→ WORK ORDER
Your job is to reproduce all of the data exactly.

→ AVAILABLE DATA
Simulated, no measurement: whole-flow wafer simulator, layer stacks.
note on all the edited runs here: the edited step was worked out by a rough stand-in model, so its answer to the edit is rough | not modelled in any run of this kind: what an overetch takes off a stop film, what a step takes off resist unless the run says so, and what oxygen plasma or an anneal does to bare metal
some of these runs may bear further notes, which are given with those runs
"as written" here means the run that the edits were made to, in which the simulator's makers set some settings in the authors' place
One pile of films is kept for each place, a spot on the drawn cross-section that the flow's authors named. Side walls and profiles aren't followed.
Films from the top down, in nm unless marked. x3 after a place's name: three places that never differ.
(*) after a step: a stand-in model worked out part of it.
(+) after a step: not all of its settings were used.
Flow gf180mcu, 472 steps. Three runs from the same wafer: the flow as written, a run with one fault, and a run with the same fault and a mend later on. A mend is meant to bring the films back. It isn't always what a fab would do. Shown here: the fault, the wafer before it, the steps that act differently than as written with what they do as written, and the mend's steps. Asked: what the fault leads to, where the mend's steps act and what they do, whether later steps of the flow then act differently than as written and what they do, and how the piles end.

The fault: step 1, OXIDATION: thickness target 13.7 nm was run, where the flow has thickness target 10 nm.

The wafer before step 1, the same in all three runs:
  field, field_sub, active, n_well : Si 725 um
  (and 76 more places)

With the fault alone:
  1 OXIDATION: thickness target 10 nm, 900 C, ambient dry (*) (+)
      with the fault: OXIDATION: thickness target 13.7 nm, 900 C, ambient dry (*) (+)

→ ANSWER BOX
Simulated, no measurement: whole-flow wafer simulator, layer stacks.
note on all the edited runs here: the edited step was worked out by a rough stand-in model, so its answer to the edit is rough | not modelled in any run of this kind: what an overetch takes off a stop film, what a step takes off resist unless the run says so, and what oxygen plasma or an anneal does to bare metal
some of these runs may bear further notes, which are given with those runs
"as written" here means the run that the edits were made to, in which the simulator's makers set some settings in the authors' place
One pile of films is kept for each place, a spot on the drawn cross-section that the flow's authors named. Side walls and profiles aren't followed.
Films from the top down, in nm unless marked. x3 after a place's name: three places that never differ.
(*) after a step: a stand-in model worked out part of it.
(+) after a step: not all of its settings were used.
Flow gf180mcu, 472 steps. Three runs from the same wafer: the flow as written, a run with one fault, and a run with the same fault and a mend later on. A mend is meant to bring the films back. It isn't always what a fab would do. Shown here: the fault, the wafer before it, the steps that act differently than as written with what they do as written, and the mend's steps. Asked: what the fault leads to, where the mend's steps act and what they do, whether later steps of the flow then act differently than as written and what they do, and how the piles end.

The fault: step 1, OXIDATION: thickness target 13.7 nm was run, where the flow has thickness target 10 nm.

The wafer before step 1, the same in all three runs:
  field, field_sub, active, n_well : Si 725 um
  (and 76 more places)

With the fault alone:
  1 OXIDATION: thickness target 10 nm, 900 C, ambient dry (*) (+)
      with the fault: OXIDATION: thickness target 13.7 nm, 900 C, ambient dry (*) (+)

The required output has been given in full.